Extracted records -
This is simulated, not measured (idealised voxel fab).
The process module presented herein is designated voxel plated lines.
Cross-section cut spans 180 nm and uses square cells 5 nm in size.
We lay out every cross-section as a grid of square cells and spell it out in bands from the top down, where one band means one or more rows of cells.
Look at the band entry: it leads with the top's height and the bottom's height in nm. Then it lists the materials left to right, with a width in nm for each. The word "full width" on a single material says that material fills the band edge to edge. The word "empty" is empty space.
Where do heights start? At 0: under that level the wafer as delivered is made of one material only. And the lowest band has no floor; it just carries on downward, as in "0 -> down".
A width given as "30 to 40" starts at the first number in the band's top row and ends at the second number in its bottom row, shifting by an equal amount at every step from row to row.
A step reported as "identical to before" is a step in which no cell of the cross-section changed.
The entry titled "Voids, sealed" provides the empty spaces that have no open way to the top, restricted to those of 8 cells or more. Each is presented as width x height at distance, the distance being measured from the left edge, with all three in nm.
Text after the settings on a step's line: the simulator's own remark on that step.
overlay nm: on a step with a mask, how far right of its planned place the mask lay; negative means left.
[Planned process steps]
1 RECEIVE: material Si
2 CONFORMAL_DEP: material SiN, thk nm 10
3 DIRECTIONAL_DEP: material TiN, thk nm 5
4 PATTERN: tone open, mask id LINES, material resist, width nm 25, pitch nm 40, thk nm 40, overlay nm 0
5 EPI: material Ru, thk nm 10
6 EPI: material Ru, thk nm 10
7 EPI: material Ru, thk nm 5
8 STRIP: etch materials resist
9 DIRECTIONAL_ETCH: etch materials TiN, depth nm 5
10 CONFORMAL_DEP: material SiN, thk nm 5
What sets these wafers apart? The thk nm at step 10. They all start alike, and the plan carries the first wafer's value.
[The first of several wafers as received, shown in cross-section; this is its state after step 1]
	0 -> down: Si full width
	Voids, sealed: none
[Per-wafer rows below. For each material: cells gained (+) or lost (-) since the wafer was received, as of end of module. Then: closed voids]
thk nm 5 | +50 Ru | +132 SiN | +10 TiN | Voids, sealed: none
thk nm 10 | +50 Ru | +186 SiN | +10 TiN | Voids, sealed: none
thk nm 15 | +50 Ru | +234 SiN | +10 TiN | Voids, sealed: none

Action item -
Return only the lines spanning from the first line of the material through the line with "1 RECEIVE: material Si", copied exactly, both ends kept.

Written solution -
This is simulated, not measured (idealised voxel fab).
The process module presented herein is designated voxel plated lines.
Cross-section cut spans 180 nm and uses square cells 5 nm in size.
We lay out every cross-section as a grid of square cells and spell it out in bands from the top down, where one band means one or more rows of cells.
Look at the band entry: it leads with the top's height and the bottom's height in nm. Then it lists the materials left to right, with a width in nm for each. The word "full width" on a single material says that material fills the band edge to edge. The word "empty" is empty space.
Where do heights start? At 0: under that level the wafer as delivered is made of one material only. And the lowest band has no floor; it just carries on downward, as in "0 -> down".
A width given as "30 to 40" starts at the first number in the band's top row and ends at the second number in its bottom row, shifting by an equal amount at every step from row to row.
A step reported as "identical to before" is a step in which no cell of the cross-section changed.
The entry titled "Voids, sealed" provides the empty spaces that have no open way to the top, restricted to those of 8 cells or more. Each is presented as width x height at distance, the distance being measured from the left edge, with all three in nm.
Text after the settings on a step's line: the simulator's own remark on that step.
overlay nm: on a step with a mask, how far right of its planned place the mask lay; negative means left.
[Planned process steps]
1 RECEIVE: material Si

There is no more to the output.